● **REQUIREMENT**
Only the lines from the top of the data through the one with "Sound: wafers L967.2, L967.3, L967.5." are to be written out, each exactly as it stands.

● **GIVEN DATA**
......

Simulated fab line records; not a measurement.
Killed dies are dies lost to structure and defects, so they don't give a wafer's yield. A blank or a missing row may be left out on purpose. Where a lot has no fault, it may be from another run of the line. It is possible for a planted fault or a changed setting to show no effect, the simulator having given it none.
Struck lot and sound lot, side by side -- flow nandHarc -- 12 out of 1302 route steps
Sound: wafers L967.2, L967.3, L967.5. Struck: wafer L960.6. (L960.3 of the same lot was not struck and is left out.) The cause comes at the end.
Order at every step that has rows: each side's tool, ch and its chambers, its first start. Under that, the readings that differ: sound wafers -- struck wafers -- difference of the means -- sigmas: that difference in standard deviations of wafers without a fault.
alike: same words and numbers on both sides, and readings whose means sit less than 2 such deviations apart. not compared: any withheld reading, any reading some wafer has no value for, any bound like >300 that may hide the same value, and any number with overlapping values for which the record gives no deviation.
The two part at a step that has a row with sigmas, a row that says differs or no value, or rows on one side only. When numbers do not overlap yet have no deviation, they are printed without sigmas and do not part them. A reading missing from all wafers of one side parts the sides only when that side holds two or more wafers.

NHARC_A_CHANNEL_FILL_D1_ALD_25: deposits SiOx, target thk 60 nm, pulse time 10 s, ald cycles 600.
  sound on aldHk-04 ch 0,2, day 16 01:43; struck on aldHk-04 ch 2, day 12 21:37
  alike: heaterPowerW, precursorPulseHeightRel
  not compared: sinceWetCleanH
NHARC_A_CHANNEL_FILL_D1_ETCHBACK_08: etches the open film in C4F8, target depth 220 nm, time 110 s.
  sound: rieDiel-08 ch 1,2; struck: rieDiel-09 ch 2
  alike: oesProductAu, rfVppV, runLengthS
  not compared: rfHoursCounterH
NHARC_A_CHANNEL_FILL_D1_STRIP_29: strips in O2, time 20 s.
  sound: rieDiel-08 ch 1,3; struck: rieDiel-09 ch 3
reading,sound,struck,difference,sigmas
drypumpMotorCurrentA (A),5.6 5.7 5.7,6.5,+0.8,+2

......

● **YOUR SOLUTION**
Simulated fab line records; not a measurement.
Killed dies are dies lost to structure and defects, so they don't give a wafer's yield. A blank or a missing row may be left out on purpose. Where a lot has no fault, it may be from another run of the line. It is possible for a planted fault or a changed setting to show no effect, the simulator having given it none.
Struck lot and sound lot, side by side -- flow nandHarc -- 12 out of 1302 route steps
Sound: wafers L967.2, L967.3, L967.5. Struck: wafer L960.6. (L960.3 of the same lot was not struck and is left out.) The cause comes at the end.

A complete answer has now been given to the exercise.